» ACTION ITEM:
I'd like every record given again exactly, please.

### ENTRIES PROVIDED ###

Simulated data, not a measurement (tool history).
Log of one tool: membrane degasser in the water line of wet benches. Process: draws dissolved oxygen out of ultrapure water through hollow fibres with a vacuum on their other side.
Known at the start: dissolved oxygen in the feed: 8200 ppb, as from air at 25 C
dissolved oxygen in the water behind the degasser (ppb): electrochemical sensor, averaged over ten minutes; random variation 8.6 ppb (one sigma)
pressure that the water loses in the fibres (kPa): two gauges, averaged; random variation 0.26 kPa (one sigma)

###

» EXERCISE RESULT:
Simulated data, not a measurement (tool history).
Log of one tool: membrane degasser in the water line of wet benches. Process: draws dissolved oxygen out of ultrapure water through hollow fibres with a vacuum on their other side.
Known at the start: dissolved oxygen in the feed: 8200 ppb, as from air at 25 C
dissolved oxygen in the water behind the degasser (ppb): electrochemical sensor, averaged over ten minutes; random variation 8.6 ppb (one sigma)
pressure that the water loses in the fibres (kPa): two gauges, averaged; random variation 0.26 kPa (one sigma)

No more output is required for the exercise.